Copy out each line from the start of the material below until the line with "Starting facts: vessel: 0.5 l", that line included.

=== Begin Enclosure ===

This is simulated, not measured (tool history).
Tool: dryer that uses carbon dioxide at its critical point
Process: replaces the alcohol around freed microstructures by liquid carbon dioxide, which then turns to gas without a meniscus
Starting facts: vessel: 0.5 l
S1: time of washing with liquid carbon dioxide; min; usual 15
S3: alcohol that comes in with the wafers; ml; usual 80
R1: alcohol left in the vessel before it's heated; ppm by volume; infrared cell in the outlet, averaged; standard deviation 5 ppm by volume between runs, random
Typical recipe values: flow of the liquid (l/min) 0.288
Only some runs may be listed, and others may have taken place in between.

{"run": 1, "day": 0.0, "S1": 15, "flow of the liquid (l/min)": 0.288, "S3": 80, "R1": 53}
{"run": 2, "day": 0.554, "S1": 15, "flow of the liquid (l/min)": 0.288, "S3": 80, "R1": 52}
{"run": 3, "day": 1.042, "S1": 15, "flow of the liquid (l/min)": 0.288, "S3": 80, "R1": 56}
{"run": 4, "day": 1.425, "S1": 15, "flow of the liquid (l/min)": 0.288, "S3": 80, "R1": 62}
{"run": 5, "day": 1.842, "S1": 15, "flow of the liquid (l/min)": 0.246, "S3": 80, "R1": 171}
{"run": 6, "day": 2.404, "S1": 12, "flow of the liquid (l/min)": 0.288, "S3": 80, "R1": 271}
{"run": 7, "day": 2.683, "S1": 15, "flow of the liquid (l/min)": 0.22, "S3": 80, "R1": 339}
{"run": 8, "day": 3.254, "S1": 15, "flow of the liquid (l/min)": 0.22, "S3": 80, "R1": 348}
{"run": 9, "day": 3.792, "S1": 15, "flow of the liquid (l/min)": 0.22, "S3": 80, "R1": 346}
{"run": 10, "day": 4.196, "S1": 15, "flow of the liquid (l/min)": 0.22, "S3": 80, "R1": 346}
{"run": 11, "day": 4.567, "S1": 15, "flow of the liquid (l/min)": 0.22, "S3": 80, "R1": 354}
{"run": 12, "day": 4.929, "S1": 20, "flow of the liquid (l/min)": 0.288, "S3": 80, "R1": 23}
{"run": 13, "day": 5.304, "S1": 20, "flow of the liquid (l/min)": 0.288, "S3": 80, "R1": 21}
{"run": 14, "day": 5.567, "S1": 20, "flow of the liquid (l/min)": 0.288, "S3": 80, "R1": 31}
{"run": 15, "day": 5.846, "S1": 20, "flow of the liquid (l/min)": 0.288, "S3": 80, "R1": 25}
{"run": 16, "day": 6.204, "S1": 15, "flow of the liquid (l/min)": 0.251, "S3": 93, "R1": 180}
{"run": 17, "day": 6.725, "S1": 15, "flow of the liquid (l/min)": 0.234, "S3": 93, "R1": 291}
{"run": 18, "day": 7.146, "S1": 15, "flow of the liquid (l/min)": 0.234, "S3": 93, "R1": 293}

=== End Enclosure ===

Solution =>
This is simulated, not measured (tool history).
Tool: dryer that uses carbon dioxide at its critical point
Process: replaces the alcohol around freed microstructures by liquid carbon dioxide, which then turns to gas without a meniscus
Starting facts: vessel: 0.5 l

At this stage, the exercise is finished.